──────── SUPPLIED ENTRIES

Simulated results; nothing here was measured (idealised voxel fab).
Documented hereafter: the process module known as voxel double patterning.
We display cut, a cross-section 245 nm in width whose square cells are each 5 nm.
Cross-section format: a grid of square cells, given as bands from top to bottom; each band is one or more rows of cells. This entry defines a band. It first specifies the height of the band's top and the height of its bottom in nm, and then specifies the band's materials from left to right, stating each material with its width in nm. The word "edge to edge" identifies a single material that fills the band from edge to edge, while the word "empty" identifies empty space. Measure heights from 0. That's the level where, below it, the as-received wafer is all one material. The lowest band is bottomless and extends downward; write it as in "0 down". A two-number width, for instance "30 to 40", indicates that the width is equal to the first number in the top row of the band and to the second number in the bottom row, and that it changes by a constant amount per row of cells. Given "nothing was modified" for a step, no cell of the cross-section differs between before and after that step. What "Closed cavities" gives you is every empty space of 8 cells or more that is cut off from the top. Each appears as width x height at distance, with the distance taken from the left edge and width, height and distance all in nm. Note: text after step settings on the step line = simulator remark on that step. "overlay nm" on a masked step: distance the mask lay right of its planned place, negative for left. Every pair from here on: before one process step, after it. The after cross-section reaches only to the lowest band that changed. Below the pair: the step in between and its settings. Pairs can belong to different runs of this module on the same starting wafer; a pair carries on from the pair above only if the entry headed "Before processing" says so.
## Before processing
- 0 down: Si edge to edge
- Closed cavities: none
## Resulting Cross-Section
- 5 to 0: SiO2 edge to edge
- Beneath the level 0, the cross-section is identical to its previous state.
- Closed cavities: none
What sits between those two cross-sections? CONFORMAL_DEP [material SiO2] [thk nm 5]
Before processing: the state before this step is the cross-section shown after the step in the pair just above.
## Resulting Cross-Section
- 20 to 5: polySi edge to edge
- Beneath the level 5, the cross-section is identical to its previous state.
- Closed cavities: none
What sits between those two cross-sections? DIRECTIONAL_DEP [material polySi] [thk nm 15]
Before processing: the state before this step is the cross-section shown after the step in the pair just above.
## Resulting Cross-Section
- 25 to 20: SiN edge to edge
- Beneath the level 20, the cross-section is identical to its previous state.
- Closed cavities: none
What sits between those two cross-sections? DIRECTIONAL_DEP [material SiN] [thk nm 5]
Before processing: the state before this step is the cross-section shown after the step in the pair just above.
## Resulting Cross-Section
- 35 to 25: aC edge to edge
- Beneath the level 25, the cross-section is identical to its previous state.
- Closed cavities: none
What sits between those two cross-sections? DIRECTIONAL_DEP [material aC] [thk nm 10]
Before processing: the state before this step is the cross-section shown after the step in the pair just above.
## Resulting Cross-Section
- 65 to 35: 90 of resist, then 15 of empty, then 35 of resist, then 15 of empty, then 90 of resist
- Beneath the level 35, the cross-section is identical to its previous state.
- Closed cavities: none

────────────────

▶ **ACTIVITY**
Transcribe exactly, and only, the lines from the opening line of the records through the line containing "We display cut, a".

▶ **ANSWER AREA**
Simulated results; nothing here was measured (idealised voxel fab).
Documented hereafter: the process module known as voxel double patterning.
We display cut, a cross-section 245 nm in width whose square cells are each 5 nm.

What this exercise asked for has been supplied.